## Work order
Start at the line below containing "Log of one tool: closed" and stop at the line containing "temperature setpoint of the liquid (C): at". Repeat every line of that stretch exactly, and nothing outside it.

[[ Available data open ]]
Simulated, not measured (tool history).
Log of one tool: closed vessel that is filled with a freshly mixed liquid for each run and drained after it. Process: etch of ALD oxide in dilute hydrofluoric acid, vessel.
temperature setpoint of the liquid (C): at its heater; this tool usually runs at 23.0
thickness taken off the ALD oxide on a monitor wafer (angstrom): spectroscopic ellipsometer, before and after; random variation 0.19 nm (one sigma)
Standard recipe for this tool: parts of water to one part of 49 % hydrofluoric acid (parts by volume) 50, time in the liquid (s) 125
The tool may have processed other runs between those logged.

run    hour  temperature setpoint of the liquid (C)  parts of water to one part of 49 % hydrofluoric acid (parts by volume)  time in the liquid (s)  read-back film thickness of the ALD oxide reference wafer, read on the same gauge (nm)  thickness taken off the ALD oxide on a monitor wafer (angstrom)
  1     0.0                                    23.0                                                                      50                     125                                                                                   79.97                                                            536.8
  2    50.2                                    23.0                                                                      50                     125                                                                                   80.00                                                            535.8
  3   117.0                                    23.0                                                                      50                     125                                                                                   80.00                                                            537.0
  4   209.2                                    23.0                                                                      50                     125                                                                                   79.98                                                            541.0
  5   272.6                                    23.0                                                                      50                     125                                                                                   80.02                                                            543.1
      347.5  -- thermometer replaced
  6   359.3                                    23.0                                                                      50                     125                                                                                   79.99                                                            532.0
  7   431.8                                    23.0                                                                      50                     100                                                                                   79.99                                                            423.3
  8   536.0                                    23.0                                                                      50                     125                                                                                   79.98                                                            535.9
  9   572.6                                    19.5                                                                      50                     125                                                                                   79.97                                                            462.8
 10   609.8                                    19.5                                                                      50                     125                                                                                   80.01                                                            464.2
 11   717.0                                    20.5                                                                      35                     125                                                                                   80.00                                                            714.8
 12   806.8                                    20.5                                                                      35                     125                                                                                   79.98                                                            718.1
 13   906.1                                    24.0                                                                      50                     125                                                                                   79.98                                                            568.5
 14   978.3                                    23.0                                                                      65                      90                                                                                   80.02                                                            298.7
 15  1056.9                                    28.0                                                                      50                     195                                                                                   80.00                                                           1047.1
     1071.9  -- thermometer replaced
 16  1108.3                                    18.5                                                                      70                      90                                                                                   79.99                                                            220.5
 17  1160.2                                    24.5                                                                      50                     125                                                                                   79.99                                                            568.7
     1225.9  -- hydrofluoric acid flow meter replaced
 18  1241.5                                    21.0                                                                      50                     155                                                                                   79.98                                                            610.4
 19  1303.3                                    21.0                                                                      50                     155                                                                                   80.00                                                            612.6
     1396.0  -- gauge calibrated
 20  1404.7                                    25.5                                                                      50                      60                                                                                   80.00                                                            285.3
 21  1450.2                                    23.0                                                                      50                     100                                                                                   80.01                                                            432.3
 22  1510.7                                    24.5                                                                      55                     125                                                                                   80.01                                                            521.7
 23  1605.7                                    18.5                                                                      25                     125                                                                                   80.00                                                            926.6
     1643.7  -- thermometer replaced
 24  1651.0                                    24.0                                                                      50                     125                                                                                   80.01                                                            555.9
[[ Available data closed ]]

## Written response
Log of one tool: closed vessel that is filled with a freshly mixed liquid for each run and drained after it. Process: etch of ALD oxide in dilute hydrofluoric acid, vessel.
temperature setpoint of the liquid (C): at its heater; this tool usually runs at 23.0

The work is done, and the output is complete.